### Work task
Reproduce the entries so that every line matches the original exactly.

+++++

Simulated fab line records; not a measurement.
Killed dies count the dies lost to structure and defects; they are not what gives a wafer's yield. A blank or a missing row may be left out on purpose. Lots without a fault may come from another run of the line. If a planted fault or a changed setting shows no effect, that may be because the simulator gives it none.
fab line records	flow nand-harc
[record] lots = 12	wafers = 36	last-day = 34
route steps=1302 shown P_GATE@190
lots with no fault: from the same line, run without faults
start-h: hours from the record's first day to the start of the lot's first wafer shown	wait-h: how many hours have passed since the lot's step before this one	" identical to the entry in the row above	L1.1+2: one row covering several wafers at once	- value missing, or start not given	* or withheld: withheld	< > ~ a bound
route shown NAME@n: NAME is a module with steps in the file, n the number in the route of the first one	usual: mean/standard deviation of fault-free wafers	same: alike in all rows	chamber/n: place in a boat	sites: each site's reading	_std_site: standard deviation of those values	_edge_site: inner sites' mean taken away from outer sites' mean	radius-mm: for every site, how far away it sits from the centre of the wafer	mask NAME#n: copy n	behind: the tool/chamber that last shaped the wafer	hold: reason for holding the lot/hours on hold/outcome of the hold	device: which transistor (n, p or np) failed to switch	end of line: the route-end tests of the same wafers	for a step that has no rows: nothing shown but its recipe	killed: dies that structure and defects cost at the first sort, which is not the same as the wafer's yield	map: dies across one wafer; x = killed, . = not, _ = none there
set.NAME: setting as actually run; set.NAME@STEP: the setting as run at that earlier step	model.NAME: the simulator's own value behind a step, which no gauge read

+++++

### Exercise answer
Simulated fab line records; not a measurement.
Killed dies count the dies lost to structure and defects; they are not what gives a wafer's yield. A blank or a missing row may be left out on purpose. Lots without a fault may come from another run of the line. If a planted fault or a changed setting shows no effect, that may be because the simulator gives it none.
fab line records	flow nand-harc
[record] lots = 12	wafers = 36	last-day = 34
route steps=1302 shown P_GATE@190
lots with no fault: from the same line, run without faults
start-h: hours from the record's first day to the start of the lot's first wafer shown	wait-h: how many hours have passed since the lot's step before this one	" identical to the entry in the row above	L1.1+2: one row covering several wafers at once	- value missing, or start not given	* or withheld: withheld	< > ~ a bound
route shown NAME@n: NAME is a module with steps in the file, n the number in the route of the first one	usual: mean/standard deviation of fault-free wafers	same: alike in all rows	chamber/n: place in a boat	sites: each site's reading	_std_site: standard deviation of those values	_edge_site: inner sites' mean taken away from outer sites' mean	radius-mm: for every site, how far away it sits from the centre of the wafer	mask NAME#n: copy n	behind: the tool/chamber that last shaped the wafer	hold: reason for holding the lot/hours on hold/outcome of the hold	device: which transistor (n, p or np) failed to switch	end of line: the route-end tests of the same wafers	for a step that has no rows: nothing shown but its recipe	killed: dies that structure and defects cost at the first sort, which is not the same as the wafer's yield	map: dies across one wafer; x = killed, . = not, _ = none there
set.NAME: setting as actually run; set.NAME@STEP: the setting as run at that earlier step	model.NAME: the simulator's own value behind a step, which no gauge read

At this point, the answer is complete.